Work request =>
Restate the whole of the data verbatim, omitting nothing.

Material provided =>
BEGIN
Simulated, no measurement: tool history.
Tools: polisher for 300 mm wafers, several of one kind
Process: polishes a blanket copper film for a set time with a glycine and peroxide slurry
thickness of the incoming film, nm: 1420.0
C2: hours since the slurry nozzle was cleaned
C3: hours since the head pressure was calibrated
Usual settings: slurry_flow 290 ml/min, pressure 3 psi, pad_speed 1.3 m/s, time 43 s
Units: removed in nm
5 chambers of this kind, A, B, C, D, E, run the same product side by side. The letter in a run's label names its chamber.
END

Task solution =>
Simulated, no measurement: tool history.
Tools: polisher for 300 mm wafers, several of one kind
Process: polishes a blanket copper film for a set time with a glycine and peroxide slurry
thickness of the incoming film, nm: 1420.0
C2: hours since the slurry nozzle was cleaned
C3: hours since the head pressure was calibrated
Usual settings: slurry_flow 290 ml/min, pressure 3 psi, pad_speed 1.3 m/s, time 43 s
Units: removed in nm
5 chambers of this kind, A, B, C, D, E, run the same product side by side. The letter in a run's label names its chamber.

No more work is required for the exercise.